WORK ITEM: Write all of the lines below out again, exactly as they stand.

STUDY MATERIAL START

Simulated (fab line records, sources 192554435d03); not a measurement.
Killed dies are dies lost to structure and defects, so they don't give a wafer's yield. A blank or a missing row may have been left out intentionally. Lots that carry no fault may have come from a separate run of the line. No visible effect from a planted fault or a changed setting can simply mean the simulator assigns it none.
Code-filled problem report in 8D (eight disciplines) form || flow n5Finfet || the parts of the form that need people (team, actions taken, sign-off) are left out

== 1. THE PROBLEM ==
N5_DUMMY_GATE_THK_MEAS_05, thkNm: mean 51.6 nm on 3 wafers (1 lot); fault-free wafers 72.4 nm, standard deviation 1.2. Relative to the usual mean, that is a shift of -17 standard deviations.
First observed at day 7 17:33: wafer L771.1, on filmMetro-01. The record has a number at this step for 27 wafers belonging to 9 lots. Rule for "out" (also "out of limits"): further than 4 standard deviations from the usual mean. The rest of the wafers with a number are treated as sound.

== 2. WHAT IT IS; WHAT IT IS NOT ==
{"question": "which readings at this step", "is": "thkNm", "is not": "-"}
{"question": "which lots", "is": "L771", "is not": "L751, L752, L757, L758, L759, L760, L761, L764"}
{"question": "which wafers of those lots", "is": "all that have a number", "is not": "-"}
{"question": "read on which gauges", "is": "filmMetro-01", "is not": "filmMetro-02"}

STUDY MATERIAL END

EXPECTED ANSWER:
Simulated (fab line records, sources 192554435d03); not a measurement.
Killed dies are dies lost to structure and defects, so they don't give a wafer's yield. A blank or a missing row may have been left out intentionally. Lots that carry no fault may have come from a separate run of the line. No visible effect from a planted fault or a changed setting can simply mean the simulator assigns it none.
Code-filled problem report in 8D (eight disciplines) form || flow n5Finfet || the parts of the form that need people (team, actions taken, sign-off) are left out

== 1. THE PROBLEM ==
N5_DUMMY_GATE_THK_MEAS_05, thkNm: mean 51.6 nm on 3 wafers (1 lot); fault-free wafers 72.4 nm, standard deviation 1.2. Relative to the usual mean, that is a shift of -17 standard deviations.
First observed at day 7 17:33: wafer L771.1, on filmMetro-01. The record has a number at this step for 27 wafers belonging to 9 lots. Rule for "out" (also "out of limits"): further than 4 standard deviations from the usual mean. The rest of the wafers with a number are treated as sound.

== 2. WHAT IT IS; WHAT IT IS NOT ==
{"question": "which readings at this step", "is": "thkNm", "is not": "-"}
{"question": "which lots", "is": "L771", "is not": "L751, L752, L757, L758, L759, L760, L761, L764"}
{"question": "which wafers of those lots", "is": "all that have a number", "is not": "-"}
{"question": "read on which gauges", "is": "filmMetro-01", "is not": "filmMetro-02"}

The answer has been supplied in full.